**ENTRIES PROVIDED**
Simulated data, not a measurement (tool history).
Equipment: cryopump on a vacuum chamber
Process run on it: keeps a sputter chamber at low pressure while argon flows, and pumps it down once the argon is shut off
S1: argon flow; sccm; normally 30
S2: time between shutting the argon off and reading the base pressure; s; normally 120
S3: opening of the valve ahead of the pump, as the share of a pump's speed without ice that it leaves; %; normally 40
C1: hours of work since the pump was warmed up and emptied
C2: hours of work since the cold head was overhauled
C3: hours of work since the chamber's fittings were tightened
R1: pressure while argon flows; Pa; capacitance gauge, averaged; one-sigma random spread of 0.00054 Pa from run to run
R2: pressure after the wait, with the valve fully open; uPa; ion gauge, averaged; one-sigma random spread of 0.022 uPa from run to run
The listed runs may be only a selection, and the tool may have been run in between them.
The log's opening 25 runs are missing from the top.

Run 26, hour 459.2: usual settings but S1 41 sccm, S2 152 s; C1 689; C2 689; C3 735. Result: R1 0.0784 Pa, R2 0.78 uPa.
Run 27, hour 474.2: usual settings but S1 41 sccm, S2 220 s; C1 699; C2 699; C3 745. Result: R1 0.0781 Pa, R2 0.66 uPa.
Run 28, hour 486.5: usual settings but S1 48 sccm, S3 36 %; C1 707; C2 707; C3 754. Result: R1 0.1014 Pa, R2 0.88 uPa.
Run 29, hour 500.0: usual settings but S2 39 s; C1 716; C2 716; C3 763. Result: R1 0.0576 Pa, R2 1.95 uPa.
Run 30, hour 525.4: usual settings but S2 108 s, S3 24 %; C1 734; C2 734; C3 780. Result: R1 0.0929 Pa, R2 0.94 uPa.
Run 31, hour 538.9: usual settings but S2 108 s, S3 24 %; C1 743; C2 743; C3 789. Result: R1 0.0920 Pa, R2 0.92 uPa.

**WORK ITEM**
From the first line of the listing above through the line that contains "S1: argon flow; sccm; normally 30", set down each line without alteration, and nothing else.

**SOLUTION**
Simulated data, not a measurement (tool history).
Equipment: cryopump on a vacuum chamber
Process run on it: keeps a sputter chamber at low pressure while argon flows, and pumps it down once the argon is shut off
S1: argon flow; sccm; normally 30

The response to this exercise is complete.